Study material:
━━━━━━━━━━━━━━━━━━━━

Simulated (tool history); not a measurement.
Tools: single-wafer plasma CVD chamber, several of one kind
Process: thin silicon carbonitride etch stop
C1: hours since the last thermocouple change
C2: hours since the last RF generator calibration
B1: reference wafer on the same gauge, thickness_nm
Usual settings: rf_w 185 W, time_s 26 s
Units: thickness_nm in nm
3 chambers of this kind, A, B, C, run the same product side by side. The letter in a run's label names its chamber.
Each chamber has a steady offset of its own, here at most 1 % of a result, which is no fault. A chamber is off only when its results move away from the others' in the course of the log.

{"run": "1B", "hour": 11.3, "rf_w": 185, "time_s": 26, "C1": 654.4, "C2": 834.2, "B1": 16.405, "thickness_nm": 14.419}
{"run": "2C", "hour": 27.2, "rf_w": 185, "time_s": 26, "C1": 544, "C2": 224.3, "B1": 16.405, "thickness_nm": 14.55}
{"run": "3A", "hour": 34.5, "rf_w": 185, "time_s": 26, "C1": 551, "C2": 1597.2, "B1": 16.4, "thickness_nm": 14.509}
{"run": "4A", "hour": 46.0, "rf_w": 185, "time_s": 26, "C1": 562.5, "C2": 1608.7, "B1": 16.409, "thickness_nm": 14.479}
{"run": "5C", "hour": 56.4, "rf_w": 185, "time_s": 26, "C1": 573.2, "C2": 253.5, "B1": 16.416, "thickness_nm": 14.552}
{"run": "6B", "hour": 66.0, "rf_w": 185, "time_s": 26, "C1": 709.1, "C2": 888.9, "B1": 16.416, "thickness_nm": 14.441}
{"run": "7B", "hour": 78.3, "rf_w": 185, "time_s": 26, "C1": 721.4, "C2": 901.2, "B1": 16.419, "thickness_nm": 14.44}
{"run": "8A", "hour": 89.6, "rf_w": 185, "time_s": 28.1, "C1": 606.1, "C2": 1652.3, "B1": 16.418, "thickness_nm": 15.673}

━━━━━━━━━━━━━━━━━━━━

Exercise:
The required output is every line above from the one with "C2: hours since" down to the one with "Each chamber has", restated word for word, ends included.

Expected answer:
C2: hours since the last RF generator calibration
B1: reference wafer on the same gauge, thickness_nm
Usual settings: rf_w 185 W, time_s 26 s
Units: thickness_nm in nm
3 chambers of this kind, A, B, C, run the same product side by side. The letter in a run's label names its chamber.
Each chamber has a steady offset of its own, here at most 1 % of a result, which is no fault. A chamber is off only when its results move away from the others' in the course of the log.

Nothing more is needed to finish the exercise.